BEGIN Data section

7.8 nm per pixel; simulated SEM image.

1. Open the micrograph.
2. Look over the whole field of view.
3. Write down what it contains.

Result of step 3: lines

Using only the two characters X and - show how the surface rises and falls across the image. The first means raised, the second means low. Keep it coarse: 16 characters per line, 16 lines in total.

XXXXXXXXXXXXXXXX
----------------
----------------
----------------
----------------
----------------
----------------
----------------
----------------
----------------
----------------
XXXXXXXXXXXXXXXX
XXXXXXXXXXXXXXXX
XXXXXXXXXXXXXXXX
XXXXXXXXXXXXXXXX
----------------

END Data section

**Work task:** Your answer must be the lines above, unchanged, from the first one through the line that holds "Result of step 3: lines", inclusive, and no others.

**Your solution:**
7.8 nm per pixel; simulated SEM image.

1. Open the micrograph.
2. Look over the whole field of view.
3. Write down what it contains.

Result of step 3: lines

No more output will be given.